Listed entries Start Marker

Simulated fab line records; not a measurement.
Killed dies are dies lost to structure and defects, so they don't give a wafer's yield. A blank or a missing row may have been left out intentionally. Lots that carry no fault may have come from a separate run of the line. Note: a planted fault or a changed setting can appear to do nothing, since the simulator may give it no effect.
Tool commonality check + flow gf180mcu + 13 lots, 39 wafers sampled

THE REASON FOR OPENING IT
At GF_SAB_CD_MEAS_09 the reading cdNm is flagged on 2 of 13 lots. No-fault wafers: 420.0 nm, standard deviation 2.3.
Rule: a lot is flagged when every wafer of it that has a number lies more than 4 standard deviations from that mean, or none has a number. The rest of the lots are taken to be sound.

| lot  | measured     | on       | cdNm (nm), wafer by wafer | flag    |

Listed entries End Marker

■ **Activity**
Starting at the first line and ending at the last, retype the entries above.

■ **Written reply**
Simulated fab line records; not a measurement.
Killed dies are dies lost to structure and defects, so they don't give a wafer's yield. A blank or a missing row may have been left out intentionally. Lots that carry no fault may have come from a separate run of the line. Note: a planted fault or a changed setting can appear to do nothing, since the simulator may give it no effect.
Tool commonality check + flow gf180mcu + 13 lots, 39 wafers sampled

THE REASON FOR OPENING IT
At GF_SAB_CD_MEAS_09 the reading cdNm is flagged on 2 of 13 lots. No-fault wafers: 420.0 nm, standard deviation 2.3.
Rule: a lot is flagged when every wafer of it that has a number lies more than 4 standard deviations from that mean, or none has a number. The rest of the lots are taken to be sound.

| lot  | measured     | on       | cdNm (nm), wafer by wafer | flag    |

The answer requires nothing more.